■ TASK ITEM ■
Go to the line in the entries below that holds "6 | COAT | KrF resist, thickness 450 nm" and repeat exactly from there through the line that holds "16 | CLEAN |", inclusive.

Top of AVAILABLE DATA

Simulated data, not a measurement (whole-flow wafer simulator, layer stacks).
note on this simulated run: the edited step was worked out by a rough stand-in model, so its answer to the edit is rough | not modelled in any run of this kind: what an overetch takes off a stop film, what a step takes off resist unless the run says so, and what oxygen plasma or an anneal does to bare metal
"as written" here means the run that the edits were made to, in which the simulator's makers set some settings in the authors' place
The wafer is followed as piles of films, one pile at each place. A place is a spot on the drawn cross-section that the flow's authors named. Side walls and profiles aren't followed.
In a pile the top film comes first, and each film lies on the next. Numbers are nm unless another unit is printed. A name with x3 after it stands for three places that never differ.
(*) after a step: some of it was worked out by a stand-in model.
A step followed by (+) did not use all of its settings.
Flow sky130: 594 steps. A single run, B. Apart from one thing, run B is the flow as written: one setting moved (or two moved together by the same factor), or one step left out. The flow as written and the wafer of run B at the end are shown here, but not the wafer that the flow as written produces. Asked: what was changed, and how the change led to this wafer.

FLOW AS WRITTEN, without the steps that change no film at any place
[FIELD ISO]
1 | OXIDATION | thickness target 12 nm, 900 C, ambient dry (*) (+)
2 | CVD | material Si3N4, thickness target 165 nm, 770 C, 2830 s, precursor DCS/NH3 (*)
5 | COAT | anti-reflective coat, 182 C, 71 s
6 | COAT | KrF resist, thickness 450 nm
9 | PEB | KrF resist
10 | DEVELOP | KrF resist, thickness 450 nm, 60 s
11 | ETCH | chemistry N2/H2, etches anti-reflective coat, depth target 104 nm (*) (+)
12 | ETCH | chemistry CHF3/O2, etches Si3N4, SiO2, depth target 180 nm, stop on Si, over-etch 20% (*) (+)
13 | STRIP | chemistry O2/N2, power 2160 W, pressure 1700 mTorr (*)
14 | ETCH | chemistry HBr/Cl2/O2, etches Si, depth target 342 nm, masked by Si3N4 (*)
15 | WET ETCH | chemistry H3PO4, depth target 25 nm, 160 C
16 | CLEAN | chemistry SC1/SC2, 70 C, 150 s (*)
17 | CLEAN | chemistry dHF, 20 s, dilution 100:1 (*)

Bottom of AVAILABLE DATA

■ TASK OUTPUT ■
6 | COAT | KrF resist, thickness 450 nm
9 | PEB | KrF resist
10 | DEVELOP | KrF resist, thickness 450 nm, 60 s
11 | ETCH | chemistry N2/H2, etches anti-reflective coat, depth target 104 nm (*) (+)
12 | ETCH | chemistry CHF3/O2, etches Si3N4, SiO2, depth target 180 nm, stop on Si, over-etch 20% (*) (+)
13 | STRIP | chemistry O2/N2, power 2160 W, pressure 1700 mTorr (*)
14 | ETCH | chemistry HBr/Cl2/O2, etches Si, depth target 342 nm, masked by Si3N4 (*)
15 | WET ETCH | chemistry H3PO4, depth target 25 nm, 160 C
16 | CLEAN | chemistry SC1/SC2, 70 C, 150 s (*)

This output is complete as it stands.